[[ SUPPLIED DATA, beginning ]]

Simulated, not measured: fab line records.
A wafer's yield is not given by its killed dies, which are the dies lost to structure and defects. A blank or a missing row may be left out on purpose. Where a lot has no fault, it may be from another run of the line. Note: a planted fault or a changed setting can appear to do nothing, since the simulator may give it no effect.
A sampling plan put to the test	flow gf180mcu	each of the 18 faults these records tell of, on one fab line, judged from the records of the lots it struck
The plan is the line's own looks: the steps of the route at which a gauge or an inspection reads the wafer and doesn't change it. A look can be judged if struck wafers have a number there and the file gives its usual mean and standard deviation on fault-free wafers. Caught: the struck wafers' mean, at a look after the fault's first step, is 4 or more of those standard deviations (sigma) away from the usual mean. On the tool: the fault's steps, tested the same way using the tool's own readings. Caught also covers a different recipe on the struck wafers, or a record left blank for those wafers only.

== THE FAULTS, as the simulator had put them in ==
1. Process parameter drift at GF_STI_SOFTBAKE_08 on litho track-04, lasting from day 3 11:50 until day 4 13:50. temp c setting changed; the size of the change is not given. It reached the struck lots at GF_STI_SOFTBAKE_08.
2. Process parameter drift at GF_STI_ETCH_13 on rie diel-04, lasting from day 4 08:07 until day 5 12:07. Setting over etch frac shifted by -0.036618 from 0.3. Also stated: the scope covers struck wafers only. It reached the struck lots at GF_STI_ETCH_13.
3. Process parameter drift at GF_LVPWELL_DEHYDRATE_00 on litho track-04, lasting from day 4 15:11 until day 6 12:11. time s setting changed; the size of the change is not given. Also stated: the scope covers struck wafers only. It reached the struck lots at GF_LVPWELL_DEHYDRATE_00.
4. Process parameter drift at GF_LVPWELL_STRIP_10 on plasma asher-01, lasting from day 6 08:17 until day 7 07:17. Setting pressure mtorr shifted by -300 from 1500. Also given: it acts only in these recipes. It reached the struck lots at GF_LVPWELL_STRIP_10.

[[ SUPPLIED DATA, end ]]

● **WORK REQUEST**:
Take the entries above and return only the lines from the one with "2. Process parameter" to the one with "3. Process parameter", both included, unchanged.

● **EXERCISE RESULT**:
2. Process parameter drift at GF_STI_ETCH_13 on rie diel-04, lasting from day 4 08:07 until day 5 12:07. Setting over etch frac shifted by -0.036618 from 0.3. Also stated: the scope covers struck wafers only. It reached the struck lots at GF_STI_ETCH_13.
3. Process parameter drift at GF_LVPWELL_DEHYDRATE_00 on litho track-04, lasting from day 4 15:11 until day 6 12:11. time s setting changed; the size of the change is not given. Also stated: the scope covers struck wafers only. It reached the struck lots at GF_LVPWELL_DEHYDRATE_00.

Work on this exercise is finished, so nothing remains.